> _ACTION ITEM_: From the first line of the data below, repeat each line exactly until you reach the line with "1100111110011100"; include that line too.

======== DATA EXTRACT ========

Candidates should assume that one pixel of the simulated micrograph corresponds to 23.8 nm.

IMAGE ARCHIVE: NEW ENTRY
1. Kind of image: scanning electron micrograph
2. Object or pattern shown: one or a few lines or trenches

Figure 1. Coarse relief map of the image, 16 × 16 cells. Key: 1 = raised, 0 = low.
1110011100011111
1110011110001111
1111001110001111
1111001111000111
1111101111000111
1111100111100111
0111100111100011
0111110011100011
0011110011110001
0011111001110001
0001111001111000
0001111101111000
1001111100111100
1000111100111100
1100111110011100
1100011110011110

========

> _TASK RESULT_:
Candidates should assume that one pixel of the simulated micrograph corresponds to 23.8 nm.

IMAGE ARCHIVE: NEW ENTRY
1. Kind of image: scanning electron micrograph
2. Object or pattern shown: one or a few lines or trenches

Figure 1. Coarse relief map of the image, 16 × 16 cells. Key: 1 = raised, 0 = low.
1110011100011111
1110011110001111
1111001110001111
1111001111000111
1111101111000111
1111100111100111
0111100111100011
0111110011100011
0011110011110001
0011111001110001
0001111001111000
0001111101111000
1001111100111100
1000111100111100
1100111110011100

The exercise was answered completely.